Brief
Look through the data below and extract, unchanged, the lines from the one that contains "Width in nm: 1418 nm" to the one that contains "clear distance between", both included.

**** Provided information ****

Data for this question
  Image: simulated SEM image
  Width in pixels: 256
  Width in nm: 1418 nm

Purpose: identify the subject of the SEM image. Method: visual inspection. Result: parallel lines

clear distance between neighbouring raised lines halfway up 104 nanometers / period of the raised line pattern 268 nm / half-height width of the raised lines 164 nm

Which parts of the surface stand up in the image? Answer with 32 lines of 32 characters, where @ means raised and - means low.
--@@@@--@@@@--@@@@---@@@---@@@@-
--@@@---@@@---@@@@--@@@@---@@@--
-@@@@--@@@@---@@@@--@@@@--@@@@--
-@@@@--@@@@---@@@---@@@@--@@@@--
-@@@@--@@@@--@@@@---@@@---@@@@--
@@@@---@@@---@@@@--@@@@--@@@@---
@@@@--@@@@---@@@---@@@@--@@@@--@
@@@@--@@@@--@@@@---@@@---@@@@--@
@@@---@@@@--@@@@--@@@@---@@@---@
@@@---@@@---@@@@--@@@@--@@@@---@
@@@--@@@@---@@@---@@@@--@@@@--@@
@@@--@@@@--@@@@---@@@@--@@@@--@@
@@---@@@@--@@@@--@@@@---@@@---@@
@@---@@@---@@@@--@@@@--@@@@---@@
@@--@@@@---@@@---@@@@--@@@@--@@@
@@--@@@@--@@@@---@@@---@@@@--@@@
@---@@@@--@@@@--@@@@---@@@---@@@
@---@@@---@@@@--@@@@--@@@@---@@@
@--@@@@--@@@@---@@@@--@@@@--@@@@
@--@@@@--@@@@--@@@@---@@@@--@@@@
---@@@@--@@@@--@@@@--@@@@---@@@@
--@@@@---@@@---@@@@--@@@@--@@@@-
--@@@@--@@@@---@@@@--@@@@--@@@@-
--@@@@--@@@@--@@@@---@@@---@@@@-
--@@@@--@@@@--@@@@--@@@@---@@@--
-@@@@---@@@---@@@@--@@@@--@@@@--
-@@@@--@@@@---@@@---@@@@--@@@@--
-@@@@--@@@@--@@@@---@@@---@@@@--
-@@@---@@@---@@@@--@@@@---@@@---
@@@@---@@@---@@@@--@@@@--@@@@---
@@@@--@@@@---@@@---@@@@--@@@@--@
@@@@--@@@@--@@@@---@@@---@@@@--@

****

Exercise answer
  Width in nm: 1418 nm

Purpose: identify the subject of the SEM image. Method: visual inspection. Result: parallel lines

clear distance between neighbouring raised lines halfway up 104 nanometers / period of the raised line pattern 268 nm / half-height width of the raised lines 164 nm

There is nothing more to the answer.